★ ★ ★ ★ ★
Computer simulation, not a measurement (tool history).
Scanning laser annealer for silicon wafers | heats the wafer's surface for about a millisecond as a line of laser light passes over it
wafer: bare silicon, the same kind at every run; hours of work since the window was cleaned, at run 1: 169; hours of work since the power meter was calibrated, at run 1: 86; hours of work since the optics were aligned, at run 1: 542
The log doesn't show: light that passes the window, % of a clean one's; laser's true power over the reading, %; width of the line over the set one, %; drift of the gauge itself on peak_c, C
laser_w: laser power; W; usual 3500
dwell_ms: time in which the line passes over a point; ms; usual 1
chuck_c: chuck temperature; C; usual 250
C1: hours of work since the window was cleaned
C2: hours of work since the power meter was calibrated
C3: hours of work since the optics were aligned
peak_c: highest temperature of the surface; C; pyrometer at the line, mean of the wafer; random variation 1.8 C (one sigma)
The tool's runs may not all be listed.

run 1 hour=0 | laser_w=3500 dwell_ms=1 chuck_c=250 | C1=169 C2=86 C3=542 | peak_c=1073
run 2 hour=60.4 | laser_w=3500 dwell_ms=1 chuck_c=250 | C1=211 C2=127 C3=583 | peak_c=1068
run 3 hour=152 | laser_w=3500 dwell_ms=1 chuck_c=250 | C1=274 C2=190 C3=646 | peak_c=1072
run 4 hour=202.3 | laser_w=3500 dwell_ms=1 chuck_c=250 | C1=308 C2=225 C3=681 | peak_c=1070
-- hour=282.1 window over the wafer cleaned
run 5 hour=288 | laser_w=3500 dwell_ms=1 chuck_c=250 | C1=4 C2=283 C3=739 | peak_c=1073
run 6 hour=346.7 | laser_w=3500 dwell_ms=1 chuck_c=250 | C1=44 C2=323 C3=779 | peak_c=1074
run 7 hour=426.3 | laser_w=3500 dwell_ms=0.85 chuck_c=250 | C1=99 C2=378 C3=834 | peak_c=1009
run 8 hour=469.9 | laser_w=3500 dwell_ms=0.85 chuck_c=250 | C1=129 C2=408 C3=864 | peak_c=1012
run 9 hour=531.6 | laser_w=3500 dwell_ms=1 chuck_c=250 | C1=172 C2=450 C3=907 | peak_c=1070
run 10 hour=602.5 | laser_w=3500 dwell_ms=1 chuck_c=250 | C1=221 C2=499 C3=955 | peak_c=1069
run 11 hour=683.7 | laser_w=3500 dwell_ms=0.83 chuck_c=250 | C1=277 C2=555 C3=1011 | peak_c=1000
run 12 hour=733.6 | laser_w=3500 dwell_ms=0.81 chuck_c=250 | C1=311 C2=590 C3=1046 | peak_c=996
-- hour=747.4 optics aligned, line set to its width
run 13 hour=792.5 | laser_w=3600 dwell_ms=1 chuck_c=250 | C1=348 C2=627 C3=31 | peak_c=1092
★ ★ ★ ★ ★

Work instruction
In the material above, find the line containing "C1: hours of" and the line containing "peak_c: highest temperature", then write out exactly those two lines and every line between them, and nothing more.

Response box
C1: hours of work since the window was cleaned
C2: hours of work since the power meter was calibrated
C3: hours of work since the optics were aligned
peak_c: highest temperature of the surface; C; pyrometer at the line, mean of the wafer; random variation 1.8 C (one sigma)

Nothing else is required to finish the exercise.